All of the data below should be written out again exactly.

#### DATASET CONTENT ####

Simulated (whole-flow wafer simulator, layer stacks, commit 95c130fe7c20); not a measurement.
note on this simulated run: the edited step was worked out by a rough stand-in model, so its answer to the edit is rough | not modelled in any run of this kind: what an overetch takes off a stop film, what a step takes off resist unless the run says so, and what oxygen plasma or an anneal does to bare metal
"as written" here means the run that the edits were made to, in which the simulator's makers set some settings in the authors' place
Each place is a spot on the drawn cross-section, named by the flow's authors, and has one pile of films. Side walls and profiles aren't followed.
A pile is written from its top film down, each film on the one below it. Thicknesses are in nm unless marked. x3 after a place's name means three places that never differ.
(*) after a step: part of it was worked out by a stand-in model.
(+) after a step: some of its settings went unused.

####

-- ANSWER SPACE --
Simulated (whole-flow wafer simulator, layer stacks, commit 95c130fe7c20); not a measurement.
note on this simulated run: the edited step was worked out by a rough stand-in model, so its answer to the edit is rough | not modelled in any run of this kind: what an overetch takes off a stop film, what a step takes off resist unless the run says so, and what oxygen plasma or an anneal does to bare metal
"as written" here means the run that the edits were made to, in which the simulator's makers set some settings in the authors' place
Each place is a spot on the drawn cross-section, named by the flow's authors, and has one pile of films. Side walls and profiles aren't followed.
A pile is written from its top film down, each film on the one below it. Thicknesses are in nm unless marked. x3 after a place's name means three places that never differ.
(*) after a step: part of it was worked out by a stand-in model.
(+) after a step: some of its settings went unused.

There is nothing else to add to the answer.